Work request
In the reply, include exactly the lines of the entries below from the first to the line with "L809 | day 26 01:48 | overlay-02 | 4 -1 -2", that line included.

Extracted records
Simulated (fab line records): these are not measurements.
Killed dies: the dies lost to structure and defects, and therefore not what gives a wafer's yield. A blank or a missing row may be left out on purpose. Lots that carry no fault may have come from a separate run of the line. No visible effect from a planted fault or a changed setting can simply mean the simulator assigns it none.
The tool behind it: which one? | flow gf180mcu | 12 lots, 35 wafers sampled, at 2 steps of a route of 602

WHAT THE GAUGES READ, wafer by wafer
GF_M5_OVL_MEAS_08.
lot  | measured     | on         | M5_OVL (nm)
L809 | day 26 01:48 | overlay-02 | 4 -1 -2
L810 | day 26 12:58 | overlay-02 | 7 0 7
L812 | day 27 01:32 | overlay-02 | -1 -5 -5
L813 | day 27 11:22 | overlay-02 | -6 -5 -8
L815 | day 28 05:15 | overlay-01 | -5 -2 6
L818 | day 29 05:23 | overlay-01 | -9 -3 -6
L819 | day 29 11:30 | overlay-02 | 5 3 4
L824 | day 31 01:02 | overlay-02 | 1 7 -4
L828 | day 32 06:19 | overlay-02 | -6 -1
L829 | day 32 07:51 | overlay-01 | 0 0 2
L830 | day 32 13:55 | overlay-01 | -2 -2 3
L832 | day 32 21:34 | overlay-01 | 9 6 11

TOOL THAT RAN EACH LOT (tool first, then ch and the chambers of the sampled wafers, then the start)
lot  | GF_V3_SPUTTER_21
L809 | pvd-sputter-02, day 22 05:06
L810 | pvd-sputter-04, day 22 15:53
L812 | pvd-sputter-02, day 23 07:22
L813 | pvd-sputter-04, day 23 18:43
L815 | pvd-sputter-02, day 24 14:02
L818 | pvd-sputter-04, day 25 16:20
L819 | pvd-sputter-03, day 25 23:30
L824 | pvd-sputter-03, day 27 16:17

Answer box
Simulated (fab line records): these are not measurements.
Killed dies: the dies lost to structure and defects, and therefore not what gives a wafer's yield. A blank or a missing row may be left out on purpose. Lots that carry no fault may have come from a separate run of the line. No visible effect from a planted fault or a changed setting can simply mean the simulator assigns it none.
The tool behind it: which one? | flow gf180mcu | 12 lots, 35 wafers sampled, at 2 steps of a route of 602

WHAT THE GAUGES READ, wafer by wafer
GF_M5_OVL_MEAS_08.
lot  | measured     | on         | M5_OVL (nm)
L809 | day 26 01:48 | overlay-02 | 4 -1 -2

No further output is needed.